### Assignment
Among the lines below, take the one holding "<fieldWidth>2189 nm</fieldWidth>", the one holding "All sizes in nanometers.", and all lines between them. Set them down exactly.

◇ ◇ ◇ ◇

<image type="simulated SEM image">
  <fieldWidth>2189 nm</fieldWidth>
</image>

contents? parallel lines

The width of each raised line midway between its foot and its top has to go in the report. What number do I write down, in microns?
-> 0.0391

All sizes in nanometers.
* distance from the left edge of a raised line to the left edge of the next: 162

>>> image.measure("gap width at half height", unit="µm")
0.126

◇ ◇ ◇ ◇

### Answer space
  <fieldWidth>2189 nm</fieldWidth>
</image>

contents? parallel lines

The width of each raised line midway between its foot and its top has to go in the report. What number do I write down, in microns?
-> 0.0391

All sizes in nanometers.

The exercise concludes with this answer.